**Data supplied**
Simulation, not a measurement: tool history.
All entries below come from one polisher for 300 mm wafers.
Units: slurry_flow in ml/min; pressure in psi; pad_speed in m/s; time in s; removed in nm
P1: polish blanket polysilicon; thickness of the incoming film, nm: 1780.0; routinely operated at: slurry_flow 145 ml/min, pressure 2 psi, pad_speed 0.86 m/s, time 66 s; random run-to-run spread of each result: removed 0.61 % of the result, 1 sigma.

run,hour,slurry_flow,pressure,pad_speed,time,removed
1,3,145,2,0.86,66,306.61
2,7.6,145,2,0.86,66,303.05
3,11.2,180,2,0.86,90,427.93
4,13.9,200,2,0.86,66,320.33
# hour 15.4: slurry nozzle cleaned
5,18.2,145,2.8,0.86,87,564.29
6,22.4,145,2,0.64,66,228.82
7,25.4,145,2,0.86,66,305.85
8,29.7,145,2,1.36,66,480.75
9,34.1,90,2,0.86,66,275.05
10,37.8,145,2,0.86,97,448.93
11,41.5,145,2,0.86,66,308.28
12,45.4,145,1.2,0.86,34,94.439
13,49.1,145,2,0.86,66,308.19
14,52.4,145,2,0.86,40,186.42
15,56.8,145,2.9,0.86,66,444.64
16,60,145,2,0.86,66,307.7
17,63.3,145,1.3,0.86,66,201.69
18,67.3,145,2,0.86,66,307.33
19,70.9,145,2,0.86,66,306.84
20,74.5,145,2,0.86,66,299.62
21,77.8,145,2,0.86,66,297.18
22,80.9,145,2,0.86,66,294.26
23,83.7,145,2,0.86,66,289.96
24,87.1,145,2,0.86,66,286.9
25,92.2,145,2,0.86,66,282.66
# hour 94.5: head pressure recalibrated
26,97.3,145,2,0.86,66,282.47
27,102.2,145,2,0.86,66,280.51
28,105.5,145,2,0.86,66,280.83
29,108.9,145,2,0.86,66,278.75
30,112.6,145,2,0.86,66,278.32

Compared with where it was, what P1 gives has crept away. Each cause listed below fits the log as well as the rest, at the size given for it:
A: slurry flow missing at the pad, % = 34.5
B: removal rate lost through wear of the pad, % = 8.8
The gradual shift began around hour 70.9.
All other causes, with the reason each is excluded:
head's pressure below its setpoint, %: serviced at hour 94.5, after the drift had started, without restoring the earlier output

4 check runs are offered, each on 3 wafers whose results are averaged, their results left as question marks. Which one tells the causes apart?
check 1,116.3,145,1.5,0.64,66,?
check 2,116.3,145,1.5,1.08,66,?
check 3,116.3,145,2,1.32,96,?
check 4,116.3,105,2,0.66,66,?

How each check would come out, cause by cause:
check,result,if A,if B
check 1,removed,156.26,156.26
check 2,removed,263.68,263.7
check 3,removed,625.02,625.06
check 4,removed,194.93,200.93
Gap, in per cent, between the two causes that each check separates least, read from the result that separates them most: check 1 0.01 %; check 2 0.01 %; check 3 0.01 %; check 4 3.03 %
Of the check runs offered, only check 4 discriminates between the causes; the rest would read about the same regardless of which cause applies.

**Requirement**
In the listing above, the lines from the one containing "20,74.5,145,2,0.86,66,299.62" through the one containing "30,112.6,145,2,0.86,66,278.32" must be set down exactly, with no other lines.

**Expected answer**
20,74.5,145,2,0.86,66,299.62
21,77.8,145,2,0.86,66,297.18
22,80.9,145,2,0.86,66,294.26
23,83.7,145,2,0.86,66,289.96
24,87.1,145,2,0.86,66,286.9
25,92.2,145,2,0.86,66,282.66
# hour 94.5: head pressure recalibrated
26,97.3,145,2,0.86,66,282.47
27,102.2,145,2,0.86,66,280.51
28,105.5,145,2,0.86,66,280.83
29,108.9,145,2,0.86,66,278.75
30,112.6,145,2,0.86,66,278.32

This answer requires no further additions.